# [Entries supplied]
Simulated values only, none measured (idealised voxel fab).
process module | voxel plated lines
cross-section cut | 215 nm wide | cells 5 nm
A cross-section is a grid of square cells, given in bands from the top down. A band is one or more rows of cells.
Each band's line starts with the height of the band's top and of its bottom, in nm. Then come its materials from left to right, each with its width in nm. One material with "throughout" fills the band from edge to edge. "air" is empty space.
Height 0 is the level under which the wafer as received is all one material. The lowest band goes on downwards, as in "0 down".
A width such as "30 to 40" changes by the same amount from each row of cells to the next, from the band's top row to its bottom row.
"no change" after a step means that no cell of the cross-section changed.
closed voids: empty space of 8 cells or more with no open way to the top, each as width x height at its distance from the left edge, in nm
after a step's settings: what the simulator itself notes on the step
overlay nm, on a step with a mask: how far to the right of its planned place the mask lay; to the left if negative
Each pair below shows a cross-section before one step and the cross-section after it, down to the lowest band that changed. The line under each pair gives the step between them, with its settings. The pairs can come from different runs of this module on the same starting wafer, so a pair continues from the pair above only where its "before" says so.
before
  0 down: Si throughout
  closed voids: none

# [Brief]
A word-for-word repetition of the listing above is required.

# [Solution]
Simulated values only, none measured (idealised voxel fab).
process module | voxel plated lines
cross-section cut | 215 nm wide | cells 5 nm
A cross-section is a grid of square cells, given in bands from the top down. A band is one or more rows of cells.
Each band's line starts with the height of the band's top and of its bottom, in nm. Then come its materials from left to right, each with its width in nm. One material with "throughout" fills the band from edge to edge. "air" is empty space.
Height 0 is the level under which the wafer as received is all one material. The lowest band goes on downwards, as in "0 down".
A width such as "30 to 40" changes by the same amount from each row of cells to the next, from the band's top row to its bottom row.
"no change" after a step means that no cell of the cross-section changed.
closed voids: empty space of 8 cells or more with no open way to the top, each as width x height at its distance from the left edge, in nm
after a step's settings: what the simulator itself notes on the step
overlay nm, on a step with a mask: how far to the right of its planned place the mask lay; to the left if negative
Each pair below shows a cross-section before one step and the cross-section after it, down to the lowest band that changed. The line under each pair gives the step between them, with its settings. The pairs can come from different runs of this module on the same starting wafer, so a pair continues from the pair above only where its "before" says so.
before
  0 down: Si throughout
  closed voids: none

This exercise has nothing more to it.